Extracted information.
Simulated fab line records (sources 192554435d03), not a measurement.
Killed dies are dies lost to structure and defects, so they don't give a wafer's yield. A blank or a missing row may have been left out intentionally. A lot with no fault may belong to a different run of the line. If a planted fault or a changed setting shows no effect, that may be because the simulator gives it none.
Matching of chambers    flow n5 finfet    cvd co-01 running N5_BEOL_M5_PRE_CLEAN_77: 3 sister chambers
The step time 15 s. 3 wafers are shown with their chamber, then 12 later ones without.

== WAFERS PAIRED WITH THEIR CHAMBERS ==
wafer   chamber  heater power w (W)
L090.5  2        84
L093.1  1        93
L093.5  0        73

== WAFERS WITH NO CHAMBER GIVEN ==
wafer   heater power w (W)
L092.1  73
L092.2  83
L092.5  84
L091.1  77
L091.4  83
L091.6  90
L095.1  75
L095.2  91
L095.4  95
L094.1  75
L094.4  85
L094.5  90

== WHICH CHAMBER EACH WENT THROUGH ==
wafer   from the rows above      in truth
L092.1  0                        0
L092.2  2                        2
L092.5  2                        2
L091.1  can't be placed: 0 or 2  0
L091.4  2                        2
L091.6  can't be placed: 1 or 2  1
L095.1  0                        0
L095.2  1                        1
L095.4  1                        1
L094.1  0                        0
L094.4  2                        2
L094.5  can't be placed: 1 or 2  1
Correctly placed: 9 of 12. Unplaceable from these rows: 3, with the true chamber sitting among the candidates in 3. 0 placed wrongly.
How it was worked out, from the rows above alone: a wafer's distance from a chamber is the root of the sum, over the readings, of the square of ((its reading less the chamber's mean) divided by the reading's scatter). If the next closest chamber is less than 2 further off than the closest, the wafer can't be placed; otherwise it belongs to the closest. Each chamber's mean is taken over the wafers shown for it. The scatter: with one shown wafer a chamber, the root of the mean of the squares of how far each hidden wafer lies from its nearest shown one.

Requirement. Word for word, reproduce the listing above from its start up to and including the line that has "Correctly placed: 9". Give only those lines.

Your response.
Simulated fab line records (sources 192554435d03), not a measurement.
Killed dies are dies lost to structure and defects, so they don't give a wafer's yield. A blank or a missing row may have been left out intentionally. A lot with no fault may belong to a different run of the line. If a planted fault or a changed setting shows no effect, that may be because the simulator gives it none.
Matching of chambers    flow n5 finfet    cvd co-01 running N5_BEOL_M5_PRE_CLEAN_77: 3 sister chambers
The step time 15 s. 3 wafers are shown with their chamber, then 12 later ones without.

== WAFERS PAIRED WITH THEIR CHAMBERS ==
wafer   chamber  heater power w (W)
L090.5  2        84
L093.1  1        93
L093.5  0        73

== WAFERS WITH NO CHAMBER GIVEN ==
wafer   heater power w (W)
L092.1  73
L092.2  83
L092.5  84
L091.1  77
L091.4  83
L091.6  90
L095.1  75
L095.2  91
L095.4  95
L094.1  75
L094.4  85
L094.5  90

== WHICH CHAMBER EACH WENT THROUGH ==
wafer   from the rows above      in truth
L092.1  0                        0
L092.2  2                        2
L092.5  2                        2
L091.1  can't be placed: 0 or 2  0
L091.4  2                        2
L091.6  can't be placed: 1 or 2  1
L095.1  0                        0
L095.2  1                        1
L095.4  1                        1
L094.1  0                        0
L094.4  2                        2
L094.5  can't be placed: 1 or 2  1
Correctly placed: 9 of 12. Unplaceable from these rows: 3, with the true chamber sitting among the candidates in 3. 0 placed wrongly.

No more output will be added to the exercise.